#### Supplied records
------------

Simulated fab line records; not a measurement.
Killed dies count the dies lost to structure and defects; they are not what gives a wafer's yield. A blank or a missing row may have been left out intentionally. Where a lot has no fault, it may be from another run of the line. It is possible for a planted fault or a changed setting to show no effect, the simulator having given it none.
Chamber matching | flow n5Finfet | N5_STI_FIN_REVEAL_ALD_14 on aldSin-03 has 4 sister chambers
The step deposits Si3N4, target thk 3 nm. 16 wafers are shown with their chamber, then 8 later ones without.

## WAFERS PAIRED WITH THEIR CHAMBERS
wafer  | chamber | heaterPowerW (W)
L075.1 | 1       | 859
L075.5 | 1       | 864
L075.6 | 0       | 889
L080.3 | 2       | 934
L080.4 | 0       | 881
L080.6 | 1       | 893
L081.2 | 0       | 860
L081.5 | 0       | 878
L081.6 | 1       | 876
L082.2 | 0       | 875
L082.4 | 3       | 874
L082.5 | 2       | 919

------------

All of the material must be reproduced exactly.

Simulated fab line records; not a measurement.
Killed dies count the dies lost to structure and defects; they are not what gives a wafer's yield. A blank or a missing row may have been left out intentionally. Where a lot has no fault, it may be from another run of the line. It is possible for a planted fault or a changed setting to show no effect, the simulator having given it none.
Chamber matching | flow n5Finfet | N5_STI_FIN_REVEAL_ALD_14 on aldSin-03 has 4 sister chambers
The step deposits Si3N4, target thk 3 nm. 16 wafers are shown with their chamber, then 8 later ones without.

## WAFERS PAIRED WITH THEIR CHAMBERS
wafer  | chamber | heaterPowerW (W)
L075.1 | 1       | 859
L075.5 | 1       | 864
L075.6 | 0       | 889
L080.3 | 2       | 934
L080.4 | 0       | 881
L080.6 | 1       | 893
L081.2 | 0       | 860
L081.5 | 0       | 878
L081.6 | 1       | 876
L082.2 | 0       | 875
L082.4 | 3       | 874
L082.5 | 2       | 919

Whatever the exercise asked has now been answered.